[Work item]
Below are some records. Return exactly the lines from the one containing "Si full width" through the one containing "15, there is no change.", both included, and only those.

[Information]
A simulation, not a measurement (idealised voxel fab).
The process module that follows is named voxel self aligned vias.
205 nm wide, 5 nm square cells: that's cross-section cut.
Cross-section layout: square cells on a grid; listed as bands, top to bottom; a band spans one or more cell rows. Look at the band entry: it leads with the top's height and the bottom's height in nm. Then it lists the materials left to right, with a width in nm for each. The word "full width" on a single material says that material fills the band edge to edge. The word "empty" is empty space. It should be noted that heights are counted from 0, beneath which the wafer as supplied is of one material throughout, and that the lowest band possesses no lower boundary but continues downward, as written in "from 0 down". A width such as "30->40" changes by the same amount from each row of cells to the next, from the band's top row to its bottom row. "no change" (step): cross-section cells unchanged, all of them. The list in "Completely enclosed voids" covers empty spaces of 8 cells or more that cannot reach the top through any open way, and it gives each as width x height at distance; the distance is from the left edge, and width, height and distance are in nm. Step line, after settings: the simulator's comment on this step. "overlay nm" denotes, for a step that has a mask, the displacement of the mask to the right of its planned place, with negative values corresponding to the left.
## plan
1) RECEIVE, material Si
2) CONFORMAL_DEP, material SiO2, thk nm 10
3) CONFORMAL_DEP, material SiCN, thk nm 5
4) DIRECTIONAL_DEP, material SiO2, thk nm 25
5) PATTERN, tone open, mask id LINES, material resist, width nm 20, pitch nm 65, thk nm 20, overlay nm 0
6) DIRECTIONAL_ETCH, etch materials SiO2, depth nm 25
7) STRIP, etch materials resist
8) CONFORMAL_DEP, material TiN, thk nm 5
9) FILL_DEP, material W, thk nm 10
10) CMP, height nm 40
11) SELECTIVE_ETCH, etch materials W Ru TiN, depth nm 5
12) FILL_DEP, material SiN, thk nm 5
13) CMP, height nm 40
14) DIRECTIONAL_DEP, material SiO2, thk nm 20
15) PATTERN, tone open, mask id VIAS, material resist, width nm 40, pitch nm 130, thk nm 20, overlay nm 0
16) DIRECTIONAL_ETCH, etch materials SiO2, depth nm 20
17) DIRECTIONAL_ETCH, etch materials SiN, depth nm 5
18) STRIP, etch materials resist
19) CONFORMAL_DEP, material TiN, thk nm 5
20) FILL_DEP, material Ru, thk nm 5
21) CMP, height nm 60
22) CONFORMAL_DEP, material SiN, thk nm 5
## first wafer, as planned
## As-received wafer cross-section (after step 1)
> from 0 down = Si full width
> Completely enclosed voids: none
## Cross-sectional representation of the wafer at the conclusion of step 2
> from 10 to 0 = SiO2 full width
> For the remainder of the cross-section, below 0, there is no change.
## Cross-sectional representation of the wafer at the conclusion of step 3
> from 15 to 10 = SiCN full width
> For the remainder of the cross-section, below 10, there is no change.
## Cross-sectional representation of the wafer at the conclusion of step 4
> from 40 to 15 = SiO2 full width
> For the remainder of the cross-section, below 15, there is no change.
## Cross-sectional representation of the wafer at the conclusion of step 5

[Answer section]
> from 0 down = Si full width
> Completely enclosed voids: none
## Cross-sectional representation of the wafer at the conclusion of step 2
> from 10 to 0 = SiO2 full width
> For the remainder of the cross-section, below 0, there is no change.
## Cross-sectional representation of the wafer at the conclusion of step 3
> from 15 to 10 = SiCN full width
> For the remainder of the cross-section, below 10, there is no change.
## Cross-sectional representation of the wafer at the conclusion of step 4
> from 40 to 15 = SiO2 full width
> For the remainder of the cross-section, below 15, there is no change.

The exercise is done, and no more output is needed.